— Activity —
Reproduce the listing verbatim through the line with "abrasive content of the slurry: abrasive".

*** Opening of Records provided ***
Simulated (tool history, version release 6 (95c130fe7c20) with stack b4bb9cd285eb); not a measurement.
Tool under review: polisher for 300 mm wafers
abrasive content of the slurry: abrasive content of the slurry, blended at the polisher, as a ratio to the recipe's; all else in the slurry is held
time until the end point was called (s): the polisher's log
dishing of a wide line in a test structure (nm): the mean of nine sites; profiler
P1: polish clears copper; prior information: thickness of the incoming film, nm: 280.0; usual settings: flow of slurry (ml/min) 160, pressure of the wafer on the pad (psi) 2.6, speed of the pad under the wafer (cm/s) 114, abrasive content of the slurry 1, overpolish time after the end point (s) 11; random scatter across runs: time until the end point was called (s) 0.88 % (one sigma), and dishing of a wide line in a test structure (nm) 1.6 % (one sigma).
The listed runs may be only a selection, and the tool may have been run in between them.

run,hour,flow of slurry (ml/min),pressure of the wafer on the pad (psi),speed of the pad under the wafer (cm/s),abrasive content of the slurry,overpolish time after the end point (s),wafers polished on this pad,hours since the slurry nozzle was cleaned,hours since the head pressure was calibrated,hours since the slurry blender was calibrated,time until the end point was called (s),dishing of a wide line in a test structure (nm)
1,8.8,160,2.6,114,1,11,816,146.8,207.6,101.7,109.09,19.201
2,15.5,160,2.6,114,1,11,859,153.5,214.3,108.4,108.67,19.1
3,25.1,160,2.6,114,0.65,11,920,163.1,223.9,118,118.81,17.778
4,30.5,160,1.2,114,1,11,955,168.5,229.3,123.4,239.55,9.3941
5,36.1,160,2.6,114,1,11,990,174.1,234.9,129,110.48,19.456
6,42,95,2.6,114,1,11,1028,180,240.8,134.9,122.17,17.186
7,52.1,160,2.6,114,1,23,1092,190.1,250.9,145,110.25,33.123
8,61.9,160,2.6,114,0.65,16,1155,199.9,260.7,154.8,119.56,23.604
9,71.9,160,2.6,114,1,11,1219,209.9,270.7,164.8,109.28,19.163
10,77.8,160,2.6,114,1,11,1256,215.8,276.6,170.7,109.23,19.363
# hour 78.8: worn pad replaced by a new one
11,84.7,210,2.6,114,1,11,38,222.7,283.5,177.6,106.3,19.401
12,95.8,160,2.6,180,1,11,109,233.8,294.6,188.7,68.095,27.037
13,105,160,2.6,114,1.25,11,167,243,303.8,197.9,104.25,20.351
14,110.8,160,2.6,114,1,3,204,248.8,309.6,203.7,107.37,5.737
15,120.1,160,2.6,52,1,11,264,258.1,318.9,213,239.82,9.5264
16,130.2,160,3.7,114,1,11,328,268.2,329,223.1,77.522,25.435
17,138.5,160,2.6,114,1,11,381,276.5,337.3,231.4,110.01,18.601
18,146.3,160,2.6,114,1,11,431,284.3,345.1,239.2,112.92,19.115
*** Close of Records provided ***

— Your solution —
Simulated (tool history, version release 6 (95c130fe7c20) with stack b4bb9cd285eb); not a measurement.
Tool under review: polisher for 300 mm wafers
abrasive content of the slurry: abrasive content of the slurry, blended at the polisher, as a ratio to the recipe's; all else in the slurry is held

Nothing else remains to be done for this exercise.